--- WORK ORDER ---
Reproduce the entries. Each one must match the original exactly.

--- DATA UNDER STUDY ---
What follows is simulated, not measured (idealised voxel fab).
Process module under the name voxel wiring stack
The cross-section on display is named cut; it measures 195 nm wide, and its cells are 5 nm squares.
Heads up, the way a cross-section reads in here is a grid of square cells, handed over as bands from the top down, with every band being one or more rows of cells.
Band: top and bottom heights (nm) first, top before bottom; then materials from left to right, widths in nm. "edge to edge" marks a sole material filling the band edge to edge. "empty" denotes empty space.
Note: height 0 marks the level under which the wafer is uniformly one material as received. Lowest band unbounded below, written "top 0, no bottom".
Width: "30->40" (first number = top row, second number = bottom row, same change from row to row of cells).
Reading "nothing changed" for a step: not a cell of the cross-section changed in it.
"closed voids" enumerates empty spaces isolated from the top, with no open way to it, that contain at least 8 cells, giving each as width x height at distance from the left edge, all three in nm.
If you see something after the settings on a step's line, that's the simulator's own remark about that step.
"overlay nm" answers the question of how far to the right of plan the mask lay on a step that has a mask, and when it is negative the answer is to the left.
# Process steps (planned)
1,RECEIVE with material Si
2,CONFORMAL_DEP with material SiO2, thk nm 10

--- TASK RESULT ---
What follows is simulated, not measured (idealised voxel fab).
Process module under the name voxel wiring stack
The cross-section on display is named cut; it measures 195 nm wide, and its cells are 5 nm squares.
Heads up, the way a cross-section reads in here is a grid of square cells, handed over as bands from the top down, with every band being one or more rows of cells.
Band: top and bottom heights (nm) first, top before bottom; then materials from left to right, widths in nm. "edge to edge" marks a sole material filling the band edge to edge. "empty" denotes empty space.
Note: height 0 marks the level under which the wafer is uniformly one material as received. Lowest band unbounded below, written "top 0, no bottom".
Width: "30->40" (first number = top row, second number = bottom row, same change from row to row of cells).
Reading "nothing changed" for a step: not a cell of the cross-section changed in it.
"closed voids" enumerates empty spaces isolated from the top, with no open way to it, that contain at least 8 cells, giving each as width x height at distance from the left edge, all three in nm.
If you see something after the settings on a step's line, that's the simulator's own remark about that step.
"overlay nm" answers the question of how far to the right of plan the mask lay on a step that has a mask, and when it is negative the answer is to the left.
# Process steps (planned)
1,RECEIVE with material Si
2,CONFORMAL_DEP with material SiO2, thk nm 10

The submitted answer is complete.